INFORMATION GIVEN: Begin
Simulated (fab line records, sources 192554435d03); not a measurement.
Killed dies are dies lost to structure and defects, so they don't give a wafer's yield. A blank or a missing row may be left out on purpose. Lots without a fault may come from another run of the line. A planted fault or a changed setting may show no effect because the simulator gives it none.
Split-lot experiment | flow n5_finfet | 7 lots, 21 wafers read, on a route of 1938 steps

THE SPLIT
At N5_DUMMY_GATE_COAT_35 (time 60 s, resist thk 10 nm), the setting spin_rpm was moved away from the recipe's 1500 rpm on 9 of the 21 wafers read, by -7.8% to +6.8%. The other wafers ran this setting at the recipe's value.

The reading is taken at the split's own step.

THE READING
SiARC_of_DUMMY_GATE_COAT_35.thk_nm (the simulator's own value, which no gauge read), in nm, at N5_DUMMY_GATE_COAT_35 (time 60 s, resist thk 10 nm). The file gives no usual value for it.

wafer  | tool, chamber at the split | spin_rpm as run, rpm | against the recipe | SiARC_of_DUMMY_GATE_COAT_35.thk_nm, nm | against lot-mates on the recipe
INFORMATION GIVEN: End

■ **ACTIVITY**: Copy out each record exactly as given, omitting none.

■ **TASK RESPONSE**:
Simulated (fab line records, sources 192554435d03); not a measurement.
Killed dies are dies lost to structure and defects, so they don't give a wafer's yield. A blank or a missing row may be left out on purpose. Lots without a fault may come from another run of the line. A planted fault or a changed setting may show no effect because the simulator gives it none.
Split-lot experiment | flow n5_finfet | 7 lots, 21 wafers read, on a route of 1938 steps

THE SPLIT
At N5_DUMMY_GATE_COAT_35 (time 60 s, resist thk 10 nm), the setting spin_rpm was moved away from the recipe's 1500 rpm on 9 of the 21 wafers read, by -7.8% to +6.8%. The other wafers ran this setting at the recipe's value.

The reading is taken at the split's own step.

THE READING
SiARC_of_DUMMY_GATE_COAT_35.thk_nm (the simulator's own value, which no gauge read), in nm, at N5_DUMMY_GATE_COAT_35 (time 60 s, resist thk 10 nm). The file gives no usual value for it.

wafer  | tool, chamber at the split | spin_rpm as run, rpm | against the recipe | SiARC_of_DUMMY_GATE_COAT_35.thk_nm, nm | against lot-mates on the recipe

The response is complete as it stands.